*** Opening of Record set ***
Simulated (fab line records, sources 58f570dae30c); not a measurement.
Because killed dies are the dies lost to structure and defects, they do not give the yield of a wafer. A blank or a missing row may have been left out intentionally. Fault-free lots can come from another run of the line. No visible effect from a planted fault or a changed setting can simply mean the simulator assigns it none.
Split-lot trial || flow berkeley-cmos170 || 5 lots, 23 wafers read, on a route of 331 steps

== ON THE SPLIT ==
*** Close of Record set ***

Task item. After reading through the records, retype all of them exactly.

Written response.
Simulated (fab line records, sources 58f570dae30c); not a measurement.
Because killed dies are the dies lost to structure and defects, they do not give the yield of a wafer. A blank or a missing row may have been left out intentionally. Fault-free lots can come from another run of the line. No visible effect from a planted fault or a changed setting can simply mean the simulator assigns it none.
Split-lot trial || flow berkeley-cmos170 || 5 lots, 23 wafers read, on a route of 331 steps

== ON THE SPLIT ==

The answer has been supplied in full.